> **Work task**:
Stop after the line that contains "A cross-section is"; until then, restate each line of the entries word for word from the very first.

> **Supplied information**:
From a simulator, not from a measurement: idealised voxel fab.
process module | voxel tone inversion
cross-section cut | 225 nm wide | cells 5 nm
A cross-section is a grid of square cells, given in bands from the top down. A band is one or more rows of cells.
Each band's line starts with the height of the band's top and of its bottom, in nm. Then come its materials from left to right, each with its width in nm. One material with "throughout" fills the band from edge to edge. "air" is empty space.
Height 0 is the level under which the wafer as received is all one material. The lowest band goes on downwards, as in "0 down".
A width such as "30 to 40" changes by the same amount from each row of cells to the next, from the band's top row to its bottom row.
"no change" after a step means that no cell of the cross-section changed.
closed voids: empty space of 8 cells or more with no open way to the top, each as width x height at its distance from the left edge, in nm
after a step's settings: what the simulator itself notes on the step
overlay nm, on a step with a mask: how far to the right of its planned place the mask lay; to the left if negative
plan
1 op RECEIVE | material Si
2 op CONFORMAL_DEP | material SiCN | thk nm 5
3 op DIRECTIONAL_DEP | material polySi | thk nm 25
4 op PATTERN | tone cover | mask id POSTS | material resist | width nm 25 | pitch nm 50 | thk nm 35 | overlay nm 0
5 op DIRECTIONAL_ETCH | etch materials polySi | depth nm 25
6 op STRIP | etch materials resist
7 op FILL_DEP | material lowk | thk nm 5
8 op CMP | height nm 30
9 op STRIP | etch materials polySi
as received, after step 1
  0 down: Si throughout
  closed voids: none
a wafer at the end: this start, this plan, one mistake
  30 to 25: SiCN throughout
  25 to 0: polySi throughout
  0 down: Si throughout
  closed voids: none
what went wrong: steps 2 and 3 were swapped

> **Exercise output**:
From a simulator, not from a measurement: idealised voxel fab.
process module | voxel tone inversion
cross-section cut | 225 nm wide | cells 5 nm
A cross-section is a grid of square cells, given in bands from the top down. A band is one or more rows of cells.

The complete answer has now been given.